▶ _Requirement_
What you print must match the data line for line.

▶ _Listed entries_
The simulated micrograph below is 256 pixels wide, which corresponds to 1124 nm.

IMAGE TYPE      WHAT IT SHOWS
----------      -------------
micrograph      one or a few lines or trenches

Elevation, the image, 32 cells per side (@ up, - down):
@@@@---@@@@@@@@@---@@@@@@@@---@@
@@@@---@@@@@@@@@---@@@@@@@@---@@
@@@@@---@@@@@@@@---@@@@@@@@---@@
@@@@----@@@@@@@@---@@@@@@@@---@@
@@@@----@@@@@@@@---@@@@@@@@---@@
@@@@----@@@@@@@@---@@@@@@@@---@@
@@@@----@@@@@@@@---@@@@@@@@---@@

▶ _Task answer_
The simulated micrograph below is 256 pixels wide, which corresponds to 1124 nm.

IMAGE TYPE      WHAT IT SHOWS
----------      -------------
micrograph      one or a few lines or trenches

Elevation, the image, 32 cells per side (@ up, - down):
@@@@---@@@@@@@@@---@@@@@@@@---@@
@@@@---@@@@@@@@@---@@@@@@@@---@@
@@@@@---@@@@@@@@---@@@@@@@@---@@
@@@@----@@@@@@@@---@@@@@@@@---@@
@@@@----@@@@@@@@---@@@@@@@@---@@
@@@@----@@@@@@@@---@@@@@@@@---@@
@@@@----@@@@@@@@---@@@@@@@@---@@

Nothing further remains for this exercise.